> [ASSIGNMENT] Among the lines below, copy exactly those from the one with "Killed dies: the" through the one with "start-h: hours from", counting both ends.

· · ·
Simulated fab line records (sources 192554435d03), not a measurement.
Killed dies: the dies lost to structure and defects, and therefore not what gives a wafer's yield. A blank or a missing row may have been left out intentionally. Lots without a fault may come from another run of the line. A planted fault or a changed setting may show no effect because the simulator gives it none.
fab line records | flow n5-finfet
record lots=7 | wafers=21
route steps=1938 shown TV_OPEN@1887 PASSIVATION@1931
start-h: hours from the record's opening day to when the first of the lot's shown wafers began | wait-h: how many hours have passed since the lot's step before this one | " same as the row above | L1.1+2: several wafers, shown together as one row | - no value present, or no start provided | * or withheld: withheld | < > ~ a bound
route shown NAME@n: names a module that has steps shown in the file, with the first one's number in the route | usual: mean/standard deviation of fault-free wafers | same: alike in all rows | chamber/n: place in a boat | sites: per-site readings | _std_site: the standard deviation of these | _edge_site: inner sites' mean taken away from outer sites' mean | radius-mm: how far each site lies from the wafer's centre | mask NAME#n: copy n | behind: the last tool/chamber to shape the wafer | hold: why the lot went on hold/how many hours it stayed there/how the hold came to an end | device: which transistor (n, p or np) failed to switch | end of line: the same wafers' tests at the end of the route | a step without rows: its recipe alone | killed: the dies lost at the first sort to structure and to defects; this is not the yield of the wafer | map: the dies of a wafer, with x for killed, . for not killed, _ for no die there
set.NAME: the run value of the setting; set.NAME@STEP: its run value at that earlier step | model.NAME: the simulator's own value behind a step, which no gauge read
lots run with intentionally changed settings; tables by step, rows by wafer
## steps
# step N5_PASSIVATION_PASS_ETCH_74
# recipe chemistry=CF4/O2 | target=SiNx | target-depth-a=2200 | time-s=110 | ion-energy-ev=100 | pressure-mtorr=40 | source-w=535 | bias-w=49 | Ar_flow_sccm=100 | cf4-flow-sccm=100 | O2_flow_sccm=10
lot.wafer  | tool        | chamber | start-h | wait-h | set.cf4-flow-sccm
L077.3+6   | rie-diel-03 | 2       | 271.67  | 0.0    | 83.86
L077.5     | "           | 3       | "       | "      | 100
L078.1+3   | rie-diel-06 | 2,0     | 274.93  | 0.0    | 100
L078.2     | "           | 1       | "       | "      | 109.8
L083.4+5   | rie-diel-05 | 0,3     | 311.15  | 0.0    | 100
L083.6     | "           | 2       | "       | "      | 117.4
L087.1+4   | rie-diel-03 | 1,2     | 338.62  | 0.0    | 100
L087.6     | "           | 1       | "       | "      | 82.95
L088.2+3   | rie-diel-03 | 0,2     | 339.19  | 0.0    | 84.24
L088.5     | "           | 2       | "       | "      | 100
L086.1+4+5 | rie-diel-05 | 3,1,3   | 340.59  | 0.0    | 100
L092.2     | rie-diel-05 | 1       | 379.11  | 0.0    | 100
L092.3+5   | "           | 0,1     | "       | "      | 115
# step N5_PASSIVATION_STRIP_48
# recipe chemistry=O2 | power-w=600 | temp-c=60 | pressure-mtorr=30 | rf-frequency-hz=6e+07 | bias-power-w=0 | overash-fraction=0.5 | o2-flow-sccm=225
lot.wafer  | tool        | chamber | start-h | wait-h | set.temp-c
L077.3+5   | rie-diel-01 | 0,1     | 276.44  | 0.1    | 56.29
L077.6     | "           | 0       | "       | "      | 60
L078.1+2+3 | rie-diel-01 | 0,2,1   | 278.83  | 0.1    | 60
· · ·

> [EXERCISE SOLUTION]
Killed dies: the dies lost to structure and defects, and therefore not what gives a wafer's yield. A blank or a missing row may have been left out intentionally. Lots without a fault may come from another run of the line. A planted fault or a changed setting may show no effect because the simulator gives it none.
fab line records | flow n5-finfet
record lots=7 | wafers=21
route steps=1938 shown TV_OPEN@1887 PASSIVATION@1931
start-h: hours from the record's opening day to when the first of the lot's shown wafers began | wait-h: how many hours have passed since the lot's step before this one | " same as the row above | L1.1+2: several wafers, shown together as one row | - no value present, or no start provided | * or withheld: withheld | < > ~ a bound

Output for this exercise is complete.